§ **Assigned task**
Every line from the beginning of the records below up to the one holding "of the image." should be quoted exactly; leave out the rest.

----------------------------------------
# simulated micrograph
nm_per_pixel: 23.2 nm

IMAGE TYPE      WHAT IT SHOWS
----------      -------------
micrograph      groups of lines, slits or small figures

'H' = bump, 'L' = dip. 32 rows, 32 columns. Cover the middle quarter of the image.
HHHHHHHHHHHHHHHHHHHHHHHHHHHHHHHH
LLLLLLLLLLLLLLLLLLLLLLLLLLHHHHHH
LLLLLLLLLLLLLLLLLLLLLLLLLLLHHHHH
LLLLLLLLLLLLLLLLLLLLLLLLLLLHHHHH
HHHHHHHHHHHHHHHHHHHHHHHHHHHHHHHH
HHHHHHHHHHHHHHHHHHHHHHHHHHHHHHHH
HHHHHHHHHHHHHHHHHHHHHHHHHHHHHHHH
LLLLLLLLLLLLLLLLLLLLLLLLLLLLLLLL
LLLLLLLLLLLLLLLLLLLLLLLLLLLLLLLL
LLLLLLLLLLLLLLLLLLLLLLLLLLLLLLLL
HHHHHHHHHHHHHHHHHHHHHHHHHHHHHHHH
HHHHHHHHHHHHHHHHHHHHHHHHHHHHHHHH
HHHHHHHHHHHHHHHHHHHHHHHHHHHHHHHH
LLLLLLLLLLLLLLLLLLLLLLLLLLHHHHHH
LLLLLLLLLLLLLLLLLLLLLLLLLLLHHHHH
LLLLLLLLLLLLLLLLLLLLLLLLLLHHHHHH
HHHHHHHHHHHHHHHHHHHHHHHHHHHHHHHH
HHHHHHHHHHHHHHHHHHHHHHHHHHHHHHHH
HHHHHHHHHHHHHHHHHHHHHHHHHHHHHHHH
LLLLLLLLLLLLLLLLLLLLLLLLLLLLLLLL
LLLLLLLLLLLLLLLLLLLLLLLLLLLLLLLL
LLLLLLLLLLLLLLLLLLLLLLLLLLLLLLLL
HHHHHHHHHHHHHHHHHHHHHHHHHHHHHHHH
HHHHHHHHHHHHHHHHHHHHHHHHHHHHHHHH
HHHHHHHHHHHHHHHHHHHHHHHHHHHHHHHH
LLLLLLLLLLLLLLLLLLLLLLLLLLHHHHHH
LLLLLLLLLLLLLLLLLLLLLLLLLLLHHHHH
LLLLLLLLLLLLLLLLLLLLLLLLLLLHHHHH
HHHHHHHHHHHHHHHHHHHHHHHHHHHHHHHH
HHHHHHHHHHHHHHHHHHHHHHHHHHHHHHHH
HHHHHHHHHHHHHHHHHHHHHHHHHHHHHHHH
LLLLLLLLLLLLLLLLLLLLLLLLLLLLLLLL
----------------------------------------

§ **Exercise answer**
# simulated micrograph
nm_per_pixel: 23.2 nm

IMAGE TYPE      WHAT IT SHOWS
----------      -------------
micrograph      groups of lines, slits or small figures

'H' = bump, 'L' = dip. 32 rows, 32 columns. Cover the middle quarter of the image.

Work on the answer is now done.